» Available data:
• • • •

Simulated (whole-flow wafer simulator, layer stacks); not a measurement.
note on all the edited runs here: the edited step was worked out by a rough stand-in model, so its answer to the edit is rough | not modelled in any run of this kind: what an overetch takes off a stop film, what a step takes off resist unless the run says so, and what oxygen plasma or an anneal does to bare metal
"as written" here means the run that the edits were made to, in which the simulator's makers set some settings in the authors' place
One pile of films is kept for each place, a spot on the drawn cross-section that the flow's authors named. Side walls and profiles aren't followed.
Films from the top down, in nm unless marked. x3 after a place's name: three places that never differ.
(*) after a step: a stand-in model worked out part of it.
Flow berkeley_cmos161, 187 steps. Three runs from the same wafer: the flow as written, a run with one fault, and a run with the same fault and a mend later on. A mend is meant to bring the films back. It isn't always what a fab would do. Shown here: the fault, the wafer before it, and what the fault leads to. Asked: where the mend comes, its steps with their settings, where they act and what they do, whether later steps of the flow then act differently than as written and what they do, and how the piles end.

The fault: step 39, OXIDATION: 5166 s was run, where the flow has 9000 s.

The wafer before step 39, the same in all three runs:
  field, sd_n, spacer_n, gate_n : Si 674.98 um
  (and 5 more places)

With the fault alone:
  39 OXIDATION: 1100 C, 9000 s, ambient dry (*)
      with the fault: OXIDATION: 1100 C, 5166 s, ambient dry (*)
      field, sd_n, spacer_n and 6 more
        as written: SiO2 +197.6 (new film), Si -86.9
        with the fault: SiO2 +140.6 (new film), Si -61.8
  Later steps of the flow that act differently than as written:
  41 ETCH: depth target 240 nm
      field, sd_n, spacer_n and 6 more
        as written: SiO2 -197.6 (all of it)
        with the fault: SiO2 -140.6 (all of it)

• • • •

With the first line of the records as the start and the line holding "as written: SiO2 -197.6 (all of it)" as the end, please copy exactly those lines and no others.

Simulated (whole-flow wafer simulator, layer stacks); not a measurement.
note on all the edited runs here: the edited step was worked out by a rough stand-in model, so its answer to the edit is rough | not modelled in any run of this kind: what an overetch takes off a stop film, what a step takes off resist unless the run says so, and what oxygen plasma or an anneal does to bare metal
"as written" here means the run that the edits were made to, in which the simulator's makers set some settings in the authors' place
One pile of films is kept for each place, a spot on the drawn cross-section that the flow's authors named. Side walls and profiles aren't followed.
Films from the top down, in nm unless marked. x3 after a place's name: three places that never differ.
(*) after a step: a stand-in model worked out part of it.
Flow berkeley_cmos161, 187 steps. Three runs from the same wafer: the flow as written, a run with one fault, and a run with the same fault and a mend later on. A mend is meant to bring the films back. It isn't always what a fab would do. Shown here: the fault, the wafer before it, and what the fault leads to. Asked: where the mend comes, its steps with their settings, where they act and what they do, whether later steps of the flow then act differently than as written and what they do, and how the piles end.

The fault: step 39, OXIDATION: 5166 s was run, where the flow has 9000 s.

The wafer before step 39, the same in all three runs:
  field, sd_n, spacer_n, gate_n : Si 674.98 um
  (and 5 more places)

With the fault alone:
  39 OXIDATION: 1100 C, 9000 s, ambient dry (*)
      with the fault: OXIDATION: 1100 C, 5166 s, ambient dry (*)
      field, sd_n, spacer_n and 6 more
        as written: SiO2 +197.6 (new film), Si -86.9
        with the fault: SiO2 +140.6 (new film), Si -61.8
  Later steps of the flow that act differently than as written:
  41 ETCH: depth target 240 nm
      field, sd_n, spacer_n and 6 more
        as written: SiO2 -197.6 (all of it)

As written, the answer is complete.